Work order:
Your job with the data below: print everything from the line that holds "Hidden in the" down to the line that holds "590.2 | 1843.7 |", ends included, exactly, and nothing else.

Extracted material:
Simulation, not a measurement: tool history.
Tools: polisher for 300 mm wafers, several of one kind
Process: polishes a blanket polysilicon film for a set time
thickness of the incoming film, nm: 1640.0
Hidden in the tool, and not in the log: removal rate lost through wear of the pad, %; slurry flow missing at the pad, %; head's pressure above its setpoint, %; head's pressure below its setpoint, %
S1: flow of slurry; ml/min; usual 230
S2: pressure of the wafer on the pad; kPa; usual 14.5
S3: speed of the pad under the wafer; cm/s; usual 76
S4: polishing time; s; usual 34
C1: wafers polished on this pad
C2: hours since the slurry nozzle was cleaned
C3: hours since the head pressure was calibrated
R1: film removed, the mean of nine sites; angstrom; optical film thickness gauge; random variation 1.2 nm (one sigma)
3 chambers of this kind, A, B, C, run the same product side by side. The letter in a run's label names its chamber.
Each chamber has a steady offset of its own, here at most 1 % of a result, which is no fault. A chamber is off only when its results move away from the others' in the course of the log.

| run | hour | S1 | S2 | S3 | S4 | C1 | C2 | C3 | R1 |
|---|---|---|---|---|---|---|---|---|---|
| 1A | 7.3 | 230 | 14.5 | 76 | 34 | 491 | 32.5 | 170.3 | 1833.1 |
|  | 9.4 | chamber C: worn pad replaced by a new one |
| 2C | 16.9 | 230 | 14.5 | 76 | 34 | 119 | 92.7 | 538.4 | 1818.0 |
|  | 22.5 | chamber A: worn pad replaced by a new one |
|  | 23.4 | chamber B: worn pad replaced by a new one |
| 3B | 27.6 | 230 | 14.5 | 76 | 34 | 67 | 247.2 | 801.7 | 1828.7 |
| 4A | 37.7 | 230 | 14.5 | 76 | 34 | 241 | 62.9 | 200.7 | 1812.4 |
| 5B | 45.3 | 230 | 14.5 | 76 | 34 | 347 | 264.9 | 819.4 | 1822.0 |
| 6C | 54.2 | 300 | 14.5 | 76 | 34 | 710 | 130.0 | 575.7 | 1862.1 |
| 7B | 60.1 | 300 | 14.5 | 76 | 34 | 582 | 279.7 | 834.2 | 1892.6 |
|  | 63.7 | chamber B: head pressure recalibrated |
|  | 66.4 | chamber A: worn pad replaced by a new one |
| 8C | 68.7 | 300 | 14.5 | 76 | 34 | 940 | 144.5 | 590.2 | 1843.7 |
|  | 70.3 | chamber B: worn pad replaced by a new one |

Written response:
Hidden in the tool, and not in the log: removal rate lost through wear of the pad, %; slurry flow missing at the pad, %; head's pressure above its setpoint, %; head's pressure below its setpoint, %
S1: flow of slurry; ml/min; usual 230
S2: pressure of the wafer on the pad; kPa; usual 14.5
S3: speed of the pad under the wafer; cm/s; usual 76
S4: polishing time; s; usual 34
C1: wafers polished on this pad
C2: hours since the slurry nozzle was cleaned
C3: hours since the head pressure was calibrated
R1: film removed, the mean of nine sites; angstrom; optical film thickness gauge; random variation 1.2 nm (one sigma)
3 chambers of this kind, A, B, C, run the same product side by side. The letter in a run's label names its chamber.
Each chamber has a steady offset of its own, here at most 1 % of a result, which is no fault. A chamber is off only when its results move away from the others' in the course of the log.

| run | hour | S1 | S2 | S3 | S4 | C1 | C2 | C3 | R1 |
|---|---|---|---|---|---|---|---|---|---|
| 1A | 7.3 | 230 | 14.5 | 76 | 34 | 491 | 32.5 | 170.3 | 1833.1 |
|  | 9.4 | chamber C: worn pad replaced by a new one |
| 2C | 16.9 | 230 | 14.5 | 76 | 34 | 119 | 92.7 | 538.4 | 1818.0 |
|  | 22.5 | chamber A: worn pad replaced by a new one |
|  | 23.4 | chamber B: worn pad replaced by a new one |
| 3B | 27.6 | 230 | 14.5 | 76 | 34 | 67 | 247.2 | 801.7 | 1828.7 |
| 4A | 37.7 | 230 | 14.5 | 76 | 34 | 241 | 62.9 | 200.7 | 1812.4 |
| 5B | 45.3 | 230 | 14.5 | 76 | 34 | 347 | 264.9 | 819.4 | 1822.0 |
| 6C | 54.2 | 300 | 14.5 | 76 | 34 | 710 | 130.0 | 575.7 | 1862.1 |
| 7B | 60.1 | 300 | 14.5 | 76 | 34 | 582 | 279.7 | 834.2 | 1892.6 |
|  | 63.7 | chamber B: head pressure recalibrated |
|  | 66.4 | chamber A: worn pad replaced by a new one |
| 8C | 68.7 | 300 | 14.5 | 76 | 34 | 940 | 144.5 | 590.2 | 1843.7 |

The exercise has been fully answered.